• _WORK ITEM_: Where the line with "2,CONFORMAL_DEP: material SiN, thk nm 10" appears below, start writing out lines exactly, and finish with the line with "4,MASKED_ETCH: tone open, mask", which is included; write out nothing else.

• _RECORDS PROVIDED_:
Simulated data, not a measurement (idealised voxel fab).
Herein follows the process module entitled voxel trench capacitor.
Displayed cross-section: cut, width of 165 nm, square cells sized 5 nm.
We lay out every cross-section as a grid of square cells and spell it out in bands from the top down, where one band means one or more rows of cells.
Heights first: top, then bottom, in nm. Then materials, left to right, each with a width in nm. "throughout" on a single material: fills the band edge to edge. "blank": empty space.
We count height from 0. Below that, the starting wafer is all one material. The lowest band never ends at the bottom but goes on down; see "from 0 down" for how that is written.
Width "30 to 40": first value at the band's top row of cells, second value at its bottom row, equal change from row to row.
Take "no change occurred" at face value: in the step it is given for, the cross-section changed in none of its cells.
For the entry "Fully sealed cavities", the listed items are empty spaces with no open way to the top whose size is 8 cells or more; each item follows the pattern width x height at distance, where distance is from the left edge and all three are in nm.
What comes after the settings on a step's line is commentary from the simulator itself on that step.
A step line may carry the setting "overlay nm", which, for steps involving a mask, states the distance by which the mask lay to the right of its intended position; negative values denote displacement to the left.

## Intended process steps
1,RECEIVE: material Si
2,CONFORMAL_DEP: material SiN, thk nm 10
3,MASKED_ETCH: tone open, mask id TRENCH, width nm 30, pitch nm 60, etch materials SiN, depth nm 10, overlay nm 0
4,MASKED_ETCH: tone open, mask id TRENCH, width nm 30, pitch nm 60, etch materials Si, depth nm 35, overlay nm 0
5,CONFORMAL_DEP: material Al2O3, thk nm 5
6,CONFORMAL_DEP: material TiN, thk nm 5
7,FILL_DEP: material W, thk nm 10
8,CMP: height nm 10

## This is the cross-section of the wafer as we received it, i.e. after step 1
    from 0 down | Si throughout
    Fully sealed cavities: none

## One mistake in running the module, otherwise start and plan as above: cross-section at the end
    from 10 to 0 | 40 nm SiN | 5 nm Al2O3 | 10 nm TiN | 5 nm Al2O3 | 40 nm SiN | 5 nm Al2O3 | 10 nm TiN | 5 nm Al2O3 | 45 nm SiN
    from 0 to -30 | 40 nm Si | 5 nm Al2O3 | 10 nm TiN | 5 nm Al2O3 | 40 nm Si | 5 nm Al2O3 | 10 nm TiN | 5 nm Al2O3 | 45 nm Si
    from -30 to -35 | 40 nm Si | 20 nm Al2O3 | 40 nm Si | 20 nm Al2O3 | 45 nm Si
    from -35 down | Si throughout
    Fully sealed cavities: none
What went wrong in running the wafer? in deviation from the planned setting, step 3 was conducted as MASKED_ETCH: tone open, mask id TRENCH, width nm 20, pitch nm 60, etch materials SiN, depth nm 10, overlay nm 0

• _PROBLEM SOLUTION_:
2,CONFORMAL_DEP: material SiN, thk nm 10
3,MASKED_ETCH: tone open, mask id TRENCH, width nm 30, pitch nm 60, etch materials SiN, depth nm 10, overlay nm 0
4,MASKED_ETCH: tone open, mask id TRENCH, width nm 30, pitch nm 60, etch materials Si, depth nm 35, overlay nm 0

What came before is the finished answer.